Top of STORED DATA
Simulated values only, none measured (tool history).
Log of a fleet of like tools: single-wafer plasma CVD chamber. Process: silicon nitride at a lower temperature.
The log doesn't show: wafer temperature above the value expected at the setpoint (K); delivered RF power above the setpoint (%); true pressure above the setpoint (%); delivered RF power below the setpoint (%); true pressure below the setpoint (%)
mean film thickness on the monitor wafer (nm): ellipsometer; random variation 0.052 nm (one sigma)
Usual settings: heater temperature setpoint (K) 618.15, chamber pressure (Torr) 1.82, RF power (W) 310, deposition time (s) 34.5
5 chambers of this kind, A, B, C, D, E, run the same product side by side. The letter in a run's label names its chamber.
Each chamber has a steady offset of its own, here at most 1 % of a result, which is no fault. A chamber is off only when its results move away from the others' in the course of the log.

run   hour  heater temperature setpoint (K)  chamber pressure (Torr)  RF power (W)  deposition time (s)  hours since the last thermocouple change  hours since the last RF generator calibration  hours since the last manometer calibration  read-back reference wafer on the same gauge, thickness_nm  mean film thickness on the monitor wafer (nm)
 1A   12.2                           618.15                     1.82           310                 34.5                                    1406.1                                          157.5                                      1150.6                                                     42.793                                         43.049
Bottom of STORED DATA

ACTIVITY -> The data above must be repeated in its entirety, exactly as given.

ANSWER BOX ->
Simulated values only, none measured (tool history).
Log of a fleet of like tools: single-wafer plasma CVD chamber. Process: silicon nitride at a lower temperature.
The log doesn't show: wafer temperature above the value expected at the setpoint (K); delivered RF power above the setpoint (%); true pressure above the setpoint (%); delivered RF power below the setpoint (%); true pressure below the setpoint (%)
mean film thickness on the monitor wafer (nm): ellipsometer; random variation 0.052 nm (one sigma)
Usual settings: heater temperature setpoint (K) 618.15, chamber pressure (Torr) 1.82, RF power (W) 310, deposition time (s) 34.5
5 chambers of this kind, A, B, C, D, E, run the same product side by side. The letter in a run's label names its chamber.
Each chamber has a steady offset of its own, here at most 1 % of a result, which is no fault. A chamber is off only when its results move away from the others' in the course of the log.

run   hour  heater temperature setpoint (K)  chamber pressure (Torr)  RF power (W)  deposition time (s)  hours since the last thermocouple change  hours since the last RF generator calibration  hours since the last manometer calibration  read-back reference wafer on the same gauge, thickness_nm  mean film thickness on the monitor wafer (nm)
 1A   12.2                           618.15                     1.82           310                 34.5                                    1406.1                                          157.5                                      1150.6                                                     42.793                                         43.049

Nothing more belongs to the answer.